^^^^^^^^^^^^^^^^
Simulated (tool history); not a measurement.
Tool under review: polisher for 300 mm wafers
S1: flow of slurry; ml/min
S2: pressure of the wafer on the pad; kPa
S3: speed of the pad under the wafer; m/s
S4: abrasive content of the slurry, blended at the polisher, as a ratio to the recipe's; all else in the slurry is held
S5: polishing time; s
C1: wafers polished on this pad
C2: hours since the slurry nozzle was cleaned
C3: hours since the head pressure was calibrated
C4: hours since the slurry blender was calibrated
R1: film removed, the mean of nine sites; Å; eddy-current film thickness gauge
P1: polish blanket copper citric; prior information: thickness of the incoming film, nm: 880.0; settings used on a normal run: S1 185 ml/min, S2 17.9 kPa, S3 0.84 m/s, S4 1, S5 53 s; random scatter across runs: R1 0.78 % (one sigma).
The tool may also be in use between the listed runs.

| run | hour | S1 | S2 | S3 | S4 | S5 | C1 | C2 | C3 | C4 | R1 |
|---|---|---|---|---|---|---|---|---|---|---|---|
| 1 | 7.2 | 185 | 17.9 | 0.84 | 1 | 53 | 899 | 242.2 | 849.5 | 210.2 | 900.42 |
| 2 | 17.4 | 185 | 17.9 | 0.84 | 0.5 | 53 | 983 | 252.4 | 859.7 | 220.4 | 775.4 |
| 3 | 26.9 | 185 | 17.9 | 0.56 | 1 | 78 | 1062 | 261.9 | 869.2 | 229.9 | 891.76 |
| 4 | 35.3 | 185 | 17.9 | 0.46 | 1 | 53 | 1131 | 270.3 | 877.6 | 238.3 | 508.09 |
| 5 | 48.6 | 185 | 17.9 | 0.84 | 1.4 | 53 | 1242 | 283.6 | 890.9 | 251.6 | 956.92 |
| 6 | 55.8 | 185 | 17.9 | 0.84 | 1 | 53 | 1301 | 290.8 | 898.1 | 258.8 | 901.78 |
^^^^^^^^^^^^^^^^

Begin with the line that has "S2: pressure of the wafer on the pad; kPa" in the listing above and end after the line that has "251.6 | 956.92 |"; output those lines exactly.

S2: pressure of the wafer on the pad; kPa
S3: speed of the pad under the wafer; m/s
S4: abrasive content of the slurry, blended at the polisher, as a ratio to the recipe's; all else in the slurry is held
S5: polishing time; s
C1: wafers polished on this pad
C2: hours since the slurry nozzle was cleaned
C3: hours since the head pressure was calibrated
C4: hours since the slurry blender was calibrated
R1: film removed, the mean of nine sites; Å; eddy-current film thickness gauge
P1: polish blanket copper citric; prior information: thickness of the incoming film, nm: 880.0; settings used on a normal run: S1 185 ml/min, S2 17.9 kPa, S3 0.84 m/s, S4 1, S5 53 s; random scatter across runs: R1 0.78 % (one sigma).
The tool may also be in use between the listed runs.

| run | hour | S1 | S2 | S3 | S4 | S5 | C1 | C2 | C3 | C4 | R1 |
|---|---|---|---|---|---|---|---|---|---|---|---|
| 1 | 7.2 | 185 | 17.9 | 0.84 | 1 | 53 | 899 | 242.2 | 849.5 | 210.2 | 900.42 |
| 2 | 17.4 | 185 | 17.9 | 0.84 | 0.5 | 53 | 983 | 252.4 | 859.7 | 220.4 | 775.4 |
| 3 | 26.9 | 185 | 17.9 | 0.56 | 1 | 78 | 1062 | 261.9 | 869.2 | 229.9 | 891.76 |
| 4 | 35.3 | 185 | 17.9 | 0.46 | 1 | 53 | 1131 | 270.3 | 877.6 | 238.3 | 508.09 |
| 5 | 48.6 | 185 | 17.9 | 0.84 | 1.4 | 53 | 1242 | 283.6 | 890.9 | 251.6 | 956.92 |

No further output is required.